Your reply should consist solely of the lines from the start of the material below through the line containing "Square cells of", reproduced exactly.

========

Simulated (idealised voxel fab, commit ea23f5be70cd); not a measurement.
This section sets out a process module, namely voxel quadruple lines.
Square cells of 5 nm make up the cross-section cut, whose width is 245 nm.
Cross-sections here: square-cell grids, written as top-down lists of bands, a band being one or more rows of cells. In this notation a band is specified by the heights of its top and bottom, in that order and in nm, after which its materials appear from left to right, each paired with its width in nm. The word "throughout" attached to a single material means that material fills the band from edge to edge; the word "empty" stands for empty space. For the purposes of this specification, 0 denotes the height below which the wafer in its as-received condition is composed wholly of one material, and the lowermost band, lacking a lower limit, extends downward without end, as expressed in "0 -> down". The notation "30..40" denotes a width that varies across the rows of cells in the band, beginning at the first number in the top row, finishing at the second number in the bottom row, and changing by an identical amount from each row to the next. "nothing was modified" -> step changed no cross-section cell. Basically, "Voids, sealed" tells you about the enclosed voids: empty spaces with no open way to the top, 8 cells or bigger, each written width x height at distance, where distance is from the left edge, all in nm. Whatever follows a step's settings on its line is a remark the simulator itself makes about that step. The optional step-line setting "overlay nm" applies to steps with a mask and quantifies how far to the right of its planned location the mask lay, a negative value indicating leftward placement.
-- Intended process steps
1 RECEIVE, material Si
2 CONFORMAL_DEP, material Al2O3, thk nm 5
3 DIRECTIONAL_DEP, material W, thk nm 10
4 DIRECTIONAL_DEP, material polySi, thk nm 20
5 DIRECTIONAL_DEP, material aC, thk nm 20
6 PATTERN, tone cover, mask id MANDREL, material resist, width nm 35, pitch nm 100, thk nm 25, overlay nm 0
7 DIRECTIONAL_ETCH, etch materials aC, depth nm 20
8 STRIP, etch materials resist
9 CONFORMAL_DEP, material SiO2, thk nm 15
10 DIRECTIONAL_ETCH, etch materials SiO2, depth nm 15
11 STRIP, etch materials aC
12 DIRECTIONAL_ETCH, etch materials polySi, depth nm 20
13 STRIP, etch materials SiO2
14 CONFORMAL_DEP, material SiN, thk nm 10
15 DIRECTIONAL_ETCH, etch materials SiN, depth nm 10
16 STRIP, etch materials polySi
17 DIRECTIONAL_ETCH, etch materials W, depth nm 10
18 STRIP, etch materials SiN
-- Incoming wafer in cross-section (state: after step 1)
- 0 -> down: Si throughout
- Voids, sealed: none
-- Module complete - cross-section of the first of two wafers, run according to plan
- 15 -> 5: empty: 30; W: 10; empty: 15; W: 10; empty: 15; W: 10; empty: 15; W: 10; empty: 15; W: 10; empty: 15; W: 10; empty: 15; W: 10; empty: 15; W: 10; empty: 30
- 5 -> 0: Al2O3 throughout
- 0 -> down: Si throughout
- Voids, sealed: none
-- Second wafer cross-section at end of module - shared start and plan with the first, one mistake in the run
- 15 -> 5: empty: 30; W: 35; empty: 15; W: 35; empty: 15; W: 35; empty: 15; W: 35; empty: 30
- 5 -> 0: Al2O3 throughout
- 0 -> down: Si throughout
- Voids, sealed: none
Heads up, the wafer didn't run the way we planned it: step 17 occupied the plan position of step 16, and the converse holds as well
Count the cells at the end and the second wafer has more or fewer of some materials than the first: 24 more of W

========

### [Task response]
Simulated (idealised voxel fab, commit ea23f5be70cd); not a measurement.
This section sets out a process module, namely voxel quadruple lines.
Square cells of 5 nm make up the cross-section cut, whose width is 245 nm.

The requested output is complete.